Given entries.

——————————

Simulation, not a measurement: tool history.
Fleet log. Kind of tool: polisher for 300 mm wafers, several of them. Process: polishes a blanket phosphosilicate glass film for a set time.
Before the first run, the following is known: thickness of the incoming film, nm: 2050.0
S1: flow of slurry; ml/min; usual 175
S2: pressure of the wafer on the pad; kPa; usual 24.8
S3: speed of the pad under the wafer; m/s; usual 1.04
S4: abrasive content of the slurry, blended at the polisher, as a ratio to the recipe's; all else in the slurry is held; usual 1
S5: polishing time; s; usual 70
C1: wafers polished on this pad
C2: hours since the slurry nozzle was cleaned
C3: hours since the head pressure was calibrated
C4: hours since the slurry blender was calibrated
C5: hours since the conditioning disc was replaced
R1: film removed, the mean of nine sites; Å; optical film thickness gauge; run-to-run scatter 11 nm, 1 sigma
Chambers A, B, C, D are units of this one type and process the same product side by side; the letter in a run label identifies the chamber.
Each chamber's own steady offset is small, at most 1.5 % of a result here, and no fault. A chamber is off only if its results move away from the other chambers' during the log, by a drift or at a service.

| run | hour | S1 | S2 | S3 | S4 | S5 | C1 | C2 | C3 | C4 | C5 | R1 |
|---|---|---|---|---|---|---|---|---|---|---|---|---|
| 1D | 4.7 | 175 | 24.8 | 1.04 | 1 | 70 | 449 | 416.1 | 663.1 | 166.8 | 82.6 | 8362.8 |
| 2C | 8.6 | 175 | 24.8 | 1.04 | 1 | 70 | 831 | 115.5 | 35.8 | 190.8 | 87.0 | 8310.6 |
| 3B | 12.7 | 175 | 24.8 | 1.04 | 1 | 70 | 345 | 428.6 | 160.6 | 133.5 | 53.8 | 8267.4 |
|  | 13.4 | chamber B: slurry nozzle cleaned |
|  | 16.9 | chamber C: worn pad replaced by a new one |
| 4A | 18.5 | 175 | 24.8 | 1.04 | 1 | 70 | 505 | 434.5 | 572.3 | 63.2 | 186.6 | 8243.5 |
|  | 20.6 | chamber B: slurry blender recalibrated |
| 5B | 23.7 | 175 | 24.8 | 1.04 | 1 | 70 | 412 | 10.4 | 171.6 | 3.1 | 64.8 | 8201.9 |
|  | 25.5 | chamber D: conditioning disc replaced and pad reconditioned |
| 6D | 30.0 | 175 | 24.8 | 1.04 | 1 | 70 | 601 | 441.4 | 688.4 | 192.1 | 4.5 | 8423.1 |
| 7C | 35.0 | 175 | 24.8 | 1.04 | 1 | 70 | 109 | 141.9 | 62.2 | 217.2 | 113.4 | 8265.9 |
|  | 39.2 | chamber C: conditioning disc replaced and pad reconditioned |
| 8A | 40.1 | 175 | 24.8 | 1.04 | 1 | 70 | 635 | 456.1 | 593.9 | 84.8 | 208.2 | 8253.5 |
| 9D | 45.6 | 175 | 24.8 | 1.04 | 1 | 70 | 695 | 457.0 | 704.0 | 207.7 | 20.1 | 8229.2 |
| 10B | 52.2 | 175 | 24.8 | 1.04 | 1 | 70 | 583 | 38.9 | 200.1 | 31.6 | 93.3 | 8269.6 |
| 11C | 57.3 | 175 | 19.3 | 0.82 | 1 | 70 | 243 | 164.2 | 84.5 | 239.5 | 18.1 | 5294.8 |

——————————

Taking the lines above, repeat exactly those from the line that contains "87.0 | 8310.6 |" through the line that contains "113.4 | 8265.9 |", and both of those lines as well. Include nothing else.

Problem solution.
| 2C | 8.6 | 175 | 24.8 | 1.04 | 1 | 70 | 831 | 115.5 | 35.8 | 190.8 | 87.0 | 8310.6 |
| 3B | 12.7 | 175 | 24.8 | 1.04 | 1 | 70 | 345 | 428.6 | 160.6 | 133.5 | 53.8 | 8267.4 |
|  | 13.4 | chamber B: slurry nozzle cleaned |
|  | 16.9 | chamber C: worn pad replaced by a new one |
| 4A | 18.5 | 175 | 24.8 | 1.04 | 1 | 70 | 505 | 434.5 | 572.3 | 63.2 | 186.6 | 8243.5 |
|  | 20.6 | chamber B: slurry blender recalibrated |
| 5B | 23.7 | 175 | 24.8 | 1.04 | 1 | 70 | 412 | 10.4 | 171.6 | 3.1 | 64.8 | 8201.9 |
|  | 25.5 | chamber D: conditioning disc replaced and pad reconditioned |
| 6D | 30.0 | 175 | 24.8 | 1.04 | 1 | 70 | 601 | 441.4 | 688.4 | 192.1 | 4.5 | 8423.1 |
| 7C | 35.0 | 175 | 24.8 | 1.04 | 1 | 70 | 109 | 141.9 | 62.2 | 217.2 | 113.4 | 8265.9 |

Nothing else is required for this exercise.